#### [Data records]
-- Opening Marker --

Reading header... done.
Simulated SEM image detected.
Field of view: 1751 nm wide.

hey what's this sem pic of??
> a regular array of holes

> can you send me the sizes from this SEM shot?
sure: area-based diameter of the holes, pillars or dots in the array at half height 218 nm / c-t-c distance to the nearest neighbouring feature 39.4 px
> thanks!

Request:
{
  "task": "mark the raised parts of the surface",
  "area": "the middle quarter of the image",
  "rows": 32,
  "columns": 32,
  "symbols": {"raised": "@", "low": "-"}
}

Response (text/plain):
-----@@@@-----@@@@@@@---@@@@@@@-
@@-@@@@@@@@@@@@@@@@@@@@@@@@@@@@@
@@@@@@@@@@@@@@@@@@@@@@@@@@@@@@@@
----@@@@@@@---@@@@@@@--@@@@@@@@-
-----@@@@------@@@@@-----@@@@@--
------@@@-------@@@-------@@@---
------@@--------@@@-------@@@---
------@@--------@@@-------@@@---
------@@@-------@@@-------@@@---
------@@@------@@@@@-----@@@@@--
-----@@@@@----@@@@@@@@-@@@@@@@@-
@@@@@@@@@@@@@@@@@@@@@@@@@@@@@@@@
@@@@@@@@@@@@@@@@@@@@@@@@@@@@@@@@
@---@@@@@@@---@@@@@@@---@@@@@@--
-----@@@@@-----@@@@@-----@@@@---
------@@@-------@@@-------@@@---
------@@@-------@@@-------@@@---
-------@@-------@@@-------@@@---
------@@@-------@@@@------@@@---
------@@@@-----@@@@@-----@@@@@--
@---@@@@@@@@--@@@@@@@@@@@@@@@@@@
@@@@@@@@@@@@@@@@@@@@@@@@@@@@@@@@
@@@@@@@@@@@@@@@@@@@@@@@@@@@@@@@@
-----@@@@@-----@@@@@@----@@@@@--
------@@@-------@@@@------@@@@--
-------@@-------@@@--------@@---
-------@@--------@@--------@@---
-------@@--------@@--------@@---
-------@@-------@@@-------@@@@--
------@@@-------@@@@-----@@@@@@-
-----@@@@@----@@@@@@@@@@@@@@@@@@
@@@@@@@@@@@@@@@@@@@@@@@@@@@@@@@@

-- Closing Marker --

#### [Requirement]
Exact copies of the lines from the start of the data up to the line holding "sure: area-based diameter", both included, are all that is needed.

#### [Task result]
Reading header... done.
Simulated SEM image detected.
Field of view: 1751 nm wide.

hey what's this sem pic of??
> a regular array of holes

> can you send me the sizes from this SEM shot?
sure: area-based diameter of the holes, pillars or dots in the array at half height 218 nm / c-t-c distance to the nearest neighbouring feature 39.4 px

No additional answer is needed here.